#### [Work request]
Produce an exact copy of the lines below, starting at the first and ending with the line containing "Before the first".

==================================================
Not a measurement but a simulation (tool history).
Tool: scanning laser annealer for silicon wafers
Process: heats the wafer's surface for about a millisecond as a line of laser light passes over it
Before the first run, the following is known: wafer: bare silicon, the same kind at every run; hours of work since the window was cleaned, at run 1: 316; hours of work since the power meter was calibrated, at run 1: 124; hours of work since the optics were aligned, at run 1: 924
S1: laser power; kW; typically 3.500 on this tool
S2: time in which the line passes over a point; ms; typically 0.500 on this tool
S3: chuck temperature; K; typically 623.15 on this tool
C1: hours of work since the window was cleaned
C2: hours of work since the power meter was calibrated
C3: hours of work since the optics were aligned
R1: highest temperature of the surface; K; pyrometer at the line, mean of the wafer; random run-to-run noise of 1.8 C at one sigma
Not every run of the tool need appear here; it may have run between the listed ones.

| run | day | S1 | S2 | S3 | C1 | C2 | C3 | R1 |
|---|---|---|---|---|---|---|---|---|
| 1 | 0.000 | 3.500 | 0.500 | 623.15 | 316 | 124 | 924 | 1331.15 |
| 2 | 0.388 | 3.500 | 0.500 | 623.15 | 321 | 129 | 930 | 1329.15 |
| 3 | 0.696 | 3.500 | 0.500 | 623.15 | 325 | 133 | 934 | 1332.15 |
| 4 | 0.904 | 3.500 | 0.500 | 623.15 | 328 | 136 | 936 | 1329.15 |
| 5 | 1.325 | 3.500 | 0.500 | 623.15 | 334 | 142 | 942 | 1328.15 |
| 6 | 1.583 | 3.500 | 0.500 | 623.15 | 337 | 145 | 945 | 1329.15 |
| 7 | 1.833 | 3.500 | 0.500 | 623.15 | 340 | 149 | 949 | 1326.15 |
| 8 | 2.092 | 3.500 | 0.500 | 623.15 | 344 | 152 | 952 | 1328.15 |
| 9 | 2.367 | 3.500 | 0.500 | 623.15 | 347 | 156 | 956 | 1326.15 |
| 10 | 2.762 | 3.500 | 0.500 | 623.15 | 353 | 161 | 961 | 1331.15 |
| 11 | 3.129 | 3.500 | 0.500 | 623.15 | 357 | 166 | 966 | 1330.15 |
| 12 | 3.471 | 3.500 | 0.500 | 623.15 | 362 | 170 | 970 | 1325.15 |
==================================================

#### [Written answer]
Not a measurement but a simulation (tool history).
Tool: scanning laser annealer for silicon wafers
Process: heats the wafer's surface for about a millisecond as a line of laser light passes over it
Before the first run, the following is known: wafer: bare silicon, the same kind at every run; hours of work since the window was cleaned, at run 1: 316; hours of work since the power meter was calibrated, at run 1: 124; hours of work since the optics were aligned, at run 1: 924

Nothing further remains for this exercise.